* TASK ITEM:
Return the records in full, with every character preserved.

───
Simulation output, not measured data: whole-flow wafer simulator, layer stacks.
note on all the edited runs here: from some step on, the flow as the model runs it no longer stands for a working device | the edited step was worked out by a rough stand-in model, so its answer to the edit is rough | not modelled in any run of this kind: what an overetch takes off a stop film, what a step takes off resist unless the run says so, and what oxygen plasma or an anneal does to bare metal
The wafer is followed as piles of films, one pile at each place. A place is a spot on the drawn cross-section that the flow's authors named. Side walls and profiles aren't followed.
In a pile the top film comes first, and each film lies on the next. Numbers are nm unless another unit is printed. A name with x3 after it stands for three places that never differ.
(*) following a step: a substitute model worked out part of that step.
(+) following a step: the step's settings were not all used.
───

* TASK OUTPUT:
Simulation output, not measured data: whole-flow wafer simulator, layer stacks.
note on all the edited runs here: from some step on, the flow as the model runs it no longer stands for a working device | the edited step was worked out by a rough stand-in model, so its answer to the edit is rough | not modelled in any run of this kind: what an overetch takes off a stop film, what a step takes off resist unless the run says so, and what oxygen plasma or an anneal does to bare metal
The wafer is followed as piles of films, one pile at each place. A place is a spot on the drawn cross-section that the flow's authors named. Side walls and profiles aren't followed.
In a pile the top film comes first, and each film lies on the next. Numbers are nm unless another unit is printed. A name with x3 after it stands for three places that never differ.
(*) following a step: a substitute model worked out part of that step.
(+) following a step: the step's settings were not all used.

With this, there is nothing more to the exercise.